- - - -

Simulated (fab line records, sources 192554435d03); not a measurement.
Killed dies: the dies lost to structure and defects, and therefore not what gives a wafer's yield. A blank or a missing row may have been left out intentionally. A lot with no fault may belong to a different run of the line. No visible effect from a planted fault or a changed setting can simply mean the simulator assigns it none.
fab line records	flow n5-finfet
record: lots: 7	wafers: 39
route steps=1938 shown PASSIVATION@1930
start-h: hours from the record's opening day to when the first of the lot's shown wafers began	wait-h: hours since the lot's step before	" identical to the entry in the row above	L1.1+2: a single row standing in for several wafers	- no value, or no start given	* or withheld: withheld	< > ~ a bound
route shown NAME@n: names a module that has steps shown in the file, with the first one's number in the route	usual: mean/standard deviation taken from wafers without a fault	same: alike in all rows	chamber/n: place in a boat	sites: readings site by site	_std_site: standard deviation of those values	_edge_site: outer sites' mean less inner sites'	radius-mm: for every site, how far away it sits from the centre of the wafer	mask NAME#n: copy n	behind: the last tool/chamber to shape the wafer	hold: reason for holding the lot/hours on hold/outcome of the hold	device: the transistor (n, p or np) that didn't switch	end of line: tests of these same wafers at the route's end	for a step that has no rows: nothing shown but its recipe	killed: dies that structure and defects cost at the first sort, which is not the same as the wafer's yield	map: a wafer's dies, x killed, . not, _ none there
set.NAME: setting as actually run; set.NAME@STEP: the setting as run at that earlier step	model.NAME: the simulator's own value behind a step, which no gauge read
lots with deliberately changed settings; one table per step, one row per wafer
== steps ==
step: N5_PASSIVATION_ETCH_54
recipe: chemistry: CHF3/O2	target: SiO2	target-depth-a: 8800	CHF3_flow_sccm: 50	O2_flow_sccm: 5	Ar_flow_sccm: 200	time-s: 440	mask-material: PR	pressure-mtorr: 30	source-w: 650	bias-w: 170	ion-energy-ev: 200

- - - -

Requirement
In the listing above, please copy exactly the lines from the first through the one that contains "set.NAME: setting as", and no others.

Problem solution
Simulated (fab line records, sources 192554435d03); not a measurement.
Killed dies: the dies lost to structure and defects, and therefore not what gives a wafer's yield. A blank or a missing row may have been left out intentionally. A lot with no fault may belong to a different run of the line. No visible effect from a planted fault or a changed setting can simply mean the simulator assigns it none.
fab line records	flow n5-finfet
record: lots: 7	wafers: 39
route steps=1938 shown PASSIVATION@1930
start-h: hours from the record's opening day to when the first of the lot's shown wafers began	wait-h: hours since the lot's step before	" identical to the entry in the row above	L1.1+2: a single row standing in for several wafers	- no value, or no start given	* or withheld: withheld	< > ~ a bound
route shown NAME@n: names a module that has steps shown in the file, with the first one's number in the route	usual: mean/standard deviation taken from wafers without a fault	same: alike in all rows	chamber/n: place in a boat	sites: readings site by site	_std_site: standard deviation of those values	_edge_site: outer sites' mean less inner sites'	radius-mm: for every site, how far away it sits from the centre of the wafer	mask NAME#n: copy n	behind: the last tool/chamber to shape the wafer	hold: reason for holding the lot/hours on hold/outcome of the hold	device: the transistor (n, p or np) that didn't switch	end of line: tests of these same wafers at the route's end	for a step that has no rows: nothing shown but its recipe	killed: dies that structure and defects cost at the first sort, which is not the same as the wafer's yield	map: a wafer's dies, x killed, . not, _ none there
set.NAME: setting as actually run; set.NAME@STEP: the setting as run at that earlier step	model.NAME: the simulator's own value behind a step, which no gauge read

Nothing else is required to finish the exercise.